- WORK INSTRUCTION
Set the whole listing down again without deviation.

- Opening Delimiter -

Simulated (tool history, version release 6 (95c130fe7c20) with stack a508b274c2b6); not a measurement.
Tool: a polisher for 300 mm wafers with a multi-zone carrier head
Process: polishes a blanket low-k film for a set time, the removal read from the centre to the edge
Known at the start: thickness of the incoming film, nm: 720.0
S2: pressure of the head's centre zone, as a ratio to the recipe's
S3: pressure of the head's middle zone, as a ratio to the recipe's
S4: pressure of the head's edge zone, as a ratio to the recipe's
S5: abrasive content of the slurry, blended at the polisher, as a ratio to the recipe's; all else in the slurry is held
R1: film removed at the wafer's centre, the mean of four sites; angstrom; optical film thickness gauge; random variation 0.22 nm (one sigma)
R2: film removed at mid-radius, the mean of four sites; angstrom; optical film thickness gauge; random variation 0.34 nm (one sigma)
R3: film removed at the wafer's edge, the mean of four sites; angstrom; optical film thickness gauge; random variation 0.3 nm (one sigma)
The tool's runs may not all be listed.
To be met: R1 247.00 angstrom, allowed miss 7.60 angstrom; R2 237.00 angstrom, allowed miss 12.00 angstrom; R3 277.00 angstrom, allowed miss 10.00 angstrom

- Closing Delimiter -

- PROBLEM SOLUTION
Simulated (tool history, version release 6 (95c130fe7c20) with stack a508b274c2b6); not a measurement.
Tool: a polisher for 300 mm wafers with a multi-zone carrier head
Process: polishes a blanket low-k film for a set time, the removal read from the centre to the edge
Known at the start: thickness of the incoming film, nm: 720.0
S2: pressure of the head's centre zone, as a ratio to the recipe's
S3: pressure of the head's middle zone, as a ratio to the recipe's
S4: pressure of the head's edge zone, as a ratio to the recipe's
S5: abrasive content of the slurry, blended at the polisher, as a ratio to the recipe's; all else in the slurry is held
R1: film removed at the wafer's centre, the mean of four sites; angstrom; optical film thickness gauge; random variation 0.22 nm (one sigma)
R2: film removed at mid-radius, the mean of four sites; angstrom; optical film thickness gauge; random variation 0.34 nm (one sigma)
R3: film removed at the wafer's edge, the mean of four sites; angstrom; optical film thickness gauge; random variation 0.3 nm (one sigma)
The tool's runs may not all be listed.
To be met: R1 247.00 angstrom, allowed miss 7.60 angstrom; R2 237.00 angstrom, allowed miss 12.00 angstrom; R3 277.00 angstrom, allowed miss 10.00 angstrom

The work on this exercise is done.